▶ [ASSIGNMENT] Below are the records. Transcribe them exactly.

▶ [INFORMATION PROVIDED]
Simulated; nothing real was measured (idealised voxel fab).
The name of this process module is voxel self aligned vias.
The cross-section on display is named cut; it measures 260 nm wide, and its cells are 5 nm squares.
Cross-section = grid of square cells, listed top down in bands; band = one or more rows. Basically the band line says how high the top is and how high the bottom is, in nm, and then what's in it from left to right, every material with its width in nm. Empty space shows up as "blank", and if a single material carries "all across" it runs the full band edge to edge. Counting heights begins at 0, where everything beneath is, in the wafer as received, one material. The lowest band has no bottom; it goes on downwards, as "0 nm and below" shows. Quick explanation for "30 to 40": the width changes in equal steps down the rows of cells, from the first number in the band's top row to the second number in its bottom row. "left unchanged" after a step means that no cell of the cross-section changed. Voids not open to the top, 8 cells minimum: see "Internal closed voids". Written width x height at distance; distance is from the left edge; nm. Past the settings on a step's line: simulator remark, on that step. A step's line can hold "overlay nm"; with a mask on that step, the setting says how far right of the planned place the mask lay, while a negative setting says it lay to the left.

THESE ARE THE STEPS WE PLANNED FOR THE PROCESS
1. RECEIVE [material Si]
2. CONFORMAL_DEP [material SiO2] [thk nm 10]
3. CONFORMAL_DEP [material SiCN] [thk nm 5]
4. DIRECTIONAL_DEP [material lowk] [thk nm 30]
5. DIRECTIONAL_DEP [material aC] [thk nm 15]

▶ [RESPONSE BOX]
Simulated; nothing real was measured (idealised voxel fab).
The name of this process module is voxel self aligned vias.
The cross-section on display is named cut; it measures 260 nm wide, and its cells are 5 nm squares.
Cross-section = grid of square cells, listed top down in bands; band = one or more rows. Basically the band line says how high the top is and how high the bottom is, in nm, and then what's in it from left to right, every material with its width in nm. Empty space shows up as "blank", and if a single material carries "all across" it runs the full band edge to edge. Counting heights begins at 0, where everything beneath is, in the wafer as received, one material. The lowest band has no bottom; it goes on downwards, as "0 nm and below" shows. Quick explanation for "30 to 40": the width changes in equal steps down the rows of cells, from the first number in the band's top row to the second number in its bottom row. "left unchanged" after a step means that no cell of the cross-section changed. Voids not open to the top, 8 cells minimum: see "Internal closed voids". Written width x height at distance; distance is from the left edge; nm. Past the settings on a step's line: simulator remark, on that step. A step's line can hold "overlay nm"; with a mask on that step, the setting says how far right of the planned place the mask lay, while a negative setting says it lay to the left.

THESE ARE THE STEPS WE PLANNED FOR THE PROCESS
1. RECEIVE [material Si]
2. CONFORMAL_DEP [material SiO2] [thk nm 10]
3. CONFORMAL_DEP [material SiCN] [thk nm 5]
4. DIRECTIONAL_DEP [material lowk] [thk nm 30]
5. DIRECTIONAL_DEP [material aC] [thk nm 15]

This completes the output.